**Work order**:
The lines from the start of the records through the one containing "the kept wafer, at" are to be restated word for word; please include both ends.

___ Information given ___
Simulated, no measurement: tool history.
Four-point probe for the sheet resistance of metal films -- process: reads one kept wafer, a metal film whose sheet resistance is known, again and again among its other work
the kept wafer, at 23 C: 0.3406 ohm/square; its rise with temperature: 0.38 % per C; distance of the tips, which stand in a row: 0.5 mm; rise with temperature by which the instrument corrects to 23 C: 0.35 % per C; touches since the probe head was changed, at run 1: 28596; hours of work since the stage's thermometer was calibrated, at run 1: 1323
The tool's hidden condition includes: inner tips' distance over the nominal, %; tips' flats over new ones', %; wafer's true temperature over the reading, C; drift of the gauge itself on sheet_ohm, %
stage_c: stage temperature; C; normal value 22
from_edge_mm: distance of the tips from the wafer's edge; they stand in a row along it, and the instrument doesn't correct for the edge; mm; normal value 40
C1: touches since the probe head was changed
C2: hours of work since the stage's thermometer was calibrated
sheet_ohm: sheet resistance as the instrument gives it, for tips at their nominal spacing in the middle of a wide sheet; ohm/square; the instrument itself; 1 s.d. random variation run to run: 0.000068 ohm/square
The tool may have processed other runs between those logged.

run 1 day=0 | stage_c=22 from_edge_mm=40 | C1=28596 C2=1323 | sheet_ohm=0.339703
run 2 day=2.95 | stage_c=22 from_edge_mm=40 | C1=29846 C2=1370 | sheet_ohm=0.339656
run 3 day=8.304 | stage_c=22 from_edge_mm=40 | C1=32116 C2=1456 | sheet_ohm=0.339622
___

**Task answer**:
Simulated, no measurement: tool history.
Four-point probe for the sheet resistance of metal films -- process: reads one kept wafer, a metal film whose sheet resistance is known, again and again among its other work
the kept wafer, at 23 C: 0.3406 ohm/square; its rise with temperature: 0.38 % per C; distance of the tips, which stand in a row: 0.5 mm; rise with temperature by which the instrument corrects to 23 C: 0.35 % per C; touches since the probe head was changed, at run 1: 28596; hours of work since the stage's thermometer was calibrated, at run 1: 1323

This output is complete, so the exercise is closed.